Material supplied:
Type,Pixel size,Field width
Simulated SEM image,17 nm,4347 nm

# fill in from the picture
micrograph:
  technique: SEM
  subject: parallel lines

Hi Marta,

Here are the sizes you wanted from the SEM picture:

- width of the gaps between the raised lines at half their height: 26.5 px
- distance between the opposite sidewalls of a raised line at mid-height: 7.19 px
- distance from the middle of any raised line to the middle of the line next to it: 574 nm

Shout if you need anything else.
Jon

Exercise: Could you give the data again, word for word?

Solution:
Type,Pixel size,Field width
Simulated SEM image,17 nm,4347 nm

# fill in from the picture
micrograph:
  technique: SEM
  subject: parallel lines

Hi Marta,

Here are the sizes you wanted from the SEM picture:

- width of the gaps between the raised lines at half their height: 26.5 px
- distance between the opposite sidewalls of a raised line at mid-height: 7.19 px
- distance from the middle of any raised line to the middle of the line next to it: 574 nm

Shout if you need anything else.
Jon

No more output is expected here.